## Data listing:
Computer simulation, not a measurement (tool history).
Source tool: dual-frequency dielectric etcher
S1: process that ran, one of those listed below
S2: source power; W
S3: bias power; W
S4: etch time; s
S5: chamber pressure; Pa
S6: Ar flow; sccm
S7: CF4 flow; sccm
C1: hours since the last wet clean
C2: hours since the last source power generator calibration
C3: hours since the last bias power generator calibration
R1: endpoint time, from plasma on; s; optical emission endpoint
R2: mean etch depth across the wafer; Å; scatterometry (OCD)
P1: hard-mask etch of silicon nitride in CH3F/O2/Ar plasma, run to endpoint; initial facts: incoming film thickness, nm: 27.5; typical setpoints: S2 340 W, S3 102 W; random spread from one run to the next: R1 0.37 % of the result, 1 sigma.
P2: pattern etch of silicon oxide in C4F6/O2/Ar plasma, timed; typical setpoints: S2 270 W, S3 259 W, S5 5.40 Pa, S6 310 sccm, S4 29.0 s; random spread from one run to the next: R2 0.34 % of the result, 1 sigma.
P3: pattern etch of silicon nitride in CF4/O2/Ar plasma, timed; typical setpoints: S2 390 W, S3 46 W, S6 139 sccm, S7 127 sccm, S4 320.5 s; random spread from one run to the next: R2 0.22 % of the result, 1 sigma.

## Activity:
Copy verbatim, from the listing above, each line from the one containing "S3: bias power; W" down to the one containing "P2: pattern etch", inclusive.

## Answer space:
S3: bias power; W
S4: etch time; s
S5: chamber pressure; Pa
S6: Ar flow; sccm
S7: CF4 flow; sccm
C1: hours since the last wet clean
C2: hours since the last source power generator calibration
C3: hours since the last bias power generator calibration
R1: endpoint time, from plasma on; s; optical emission endpoint
R2: mean etch depth across the wafer; Å; scatterometry (OCD)
P1: hard-mask etch of silicon nitride in CH3F/O2/Ar plasma, run to endpoint; initial facts: incoming film thickness, nm: 27.5; typical setpoints: S2 340 W, S3 102 W; random spread from one run to the next: R1 0.37 % of the result, 1 sigma.
P2: pattern etch of silicon oxide in C4F6/O2/Ar plasma, timed; typical setpoints: S2 270 W, S3 259 W, S5 5.40 Pa, S6 310 sccm, S4 29.0 s; random spread from one run to the next: R2 0.34 % of the result, 1 sigma.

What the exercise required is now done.